◆ Given entries
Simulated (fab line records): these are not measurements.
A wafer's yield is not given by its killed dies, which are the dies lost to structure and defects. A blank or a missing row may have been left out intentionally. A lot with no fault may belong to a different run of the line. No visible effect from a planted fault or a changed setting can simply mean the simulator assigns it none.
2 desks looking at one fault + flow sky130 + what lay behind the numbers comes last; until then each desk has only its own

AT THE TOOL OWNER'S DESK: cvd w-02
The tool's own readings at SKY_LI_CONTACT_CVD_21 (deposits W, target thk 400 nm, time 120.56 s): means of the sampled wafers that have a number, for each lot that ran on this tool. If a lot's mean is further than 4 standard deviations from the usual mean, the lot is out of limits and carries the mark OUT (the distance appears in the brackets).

◆ Work instruction
Retype all of the entries exactly, please.

◆ Response box
Simulated (fab line records): these are not measurements.
A wafer's yield is not given by its killed dies, which are the dies lost to structure and defects. A blank or a missing row may have been left out intentionally. A lot with no fault may belong to a different run of the line. No visible effect from a planted fault or a changed setting can simply mean the simulator assigns it none.
2 desks looking at one fault + flow sky130 + what lay behind the numbers comes last; until then each desk has only its own

AT THE TOOL OWNER'S DESK: cvd w-02
The tool's own readings at SKY_LI_CONTACT_CVD_21 (deposits W, target thk 400 nm, time 120.56 s): means of the sampled wafers that have a number, for each lot that ran on this tool. If a lot's mean is further than 4 standard deviations from the usual mean, the lot is out of limits and carries the mark OUT (the distance appears in the brackets).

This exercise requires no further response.